■ Material shown:
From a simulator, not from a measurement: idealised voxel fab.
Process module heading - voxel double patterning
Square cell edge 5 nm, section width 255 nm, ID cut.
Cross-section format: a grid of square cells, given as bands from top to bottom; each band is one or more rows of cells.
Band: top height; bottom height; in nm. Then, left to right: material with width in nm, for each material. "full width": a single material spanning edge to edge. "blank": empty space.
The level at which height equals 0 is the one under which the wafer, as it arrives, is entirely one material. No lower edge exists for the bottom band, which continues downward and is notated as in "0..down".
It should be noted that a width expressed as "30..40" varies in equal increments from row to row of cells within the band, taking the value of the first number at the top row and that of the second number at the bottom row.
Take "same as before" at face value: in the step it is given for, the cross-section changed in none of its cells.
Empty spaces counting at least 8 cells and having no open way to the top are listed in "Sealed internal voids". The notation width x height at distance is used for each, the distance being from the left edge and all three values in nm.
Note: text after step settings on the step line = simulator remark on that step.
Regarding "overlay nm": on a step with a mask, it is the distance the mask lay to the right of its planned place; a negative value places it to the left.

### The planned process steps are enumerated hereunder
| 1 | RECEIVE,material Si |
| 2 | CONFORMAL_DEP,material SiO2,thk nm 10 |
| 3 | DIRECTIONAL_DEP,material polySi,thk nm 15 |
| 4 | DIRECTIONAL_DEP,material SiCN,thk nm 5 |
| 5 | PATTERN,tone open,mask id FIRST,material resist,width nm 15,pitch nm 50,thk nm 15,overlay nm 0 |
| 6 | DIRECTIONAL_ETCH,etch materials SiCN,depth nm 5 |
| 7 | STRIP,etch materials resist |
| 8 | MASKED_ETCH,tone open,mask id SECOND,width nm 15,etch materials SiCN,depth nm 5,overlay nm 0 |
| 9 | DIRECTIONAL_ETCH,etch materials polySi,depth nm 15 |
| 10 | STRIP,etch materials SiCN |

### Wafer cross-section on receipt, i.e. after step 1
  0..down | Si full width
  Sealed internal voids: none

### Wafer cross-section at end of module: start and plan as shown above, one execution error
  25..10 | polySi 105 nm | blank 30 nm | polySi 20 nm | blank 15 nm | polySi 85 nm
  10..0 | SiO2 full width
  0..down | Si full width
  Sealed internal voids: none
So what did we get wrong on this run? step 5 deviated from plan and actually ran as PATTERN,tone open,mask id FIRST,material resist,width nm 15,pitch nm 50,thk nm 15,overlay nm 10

■ Requirement:
Repeat the material above exactly, beginning with its first line and ending with the line that holds "Empty spaces counting", and leave out everything else.

■ Written solution:
From a simulator, not from a measurement: idealised voxel fab.
Process module heading - voxel double patterning
Square cell edge 5 nm, section width 255 nm, ID cut.
Cross-section format: a grid of square cells, given as bands from top to bottom; each band is one or more rows of cells.
Band: top height; bottom height; in nm. Then, left to right: material with width in nm, for each material. "full width": a single material spanning edge to edge. "blank": empty space.
The level at which height equals 0 is the one under which the wafer, as it arrives, is entirely one material. No lower edge exists for the bottom band, which continues downward and is notated as in "0..down".
It should be noted that a width expressed as "30..40" varies in equal increments from row to row of cells within the band, taking the value of the first number at the top row and that of the second number at the bottom row.
Take "same as before" at face value: in the step it is given for, the cross-section changed in none of its cells.
Empty spaces counting at least 8 cells and having no open way to the top are listed in "Sealed internal voids". The notation width x height at distance is used for each, the distance being from the left edge and all three values in nm.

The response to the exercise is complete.